Data:
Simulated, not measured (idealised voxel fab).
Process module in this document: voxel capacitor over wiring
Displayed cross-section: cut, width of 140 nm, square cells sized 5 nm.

Work task: Give the data back in full, matching it character for character.

Task answer:
Simulated, not measured (idealised voxel fab).
Process module in this document: voxel capacitor over wiring
Displayed cross-section: cut, width of 140 nm, square cells sized 5 nm.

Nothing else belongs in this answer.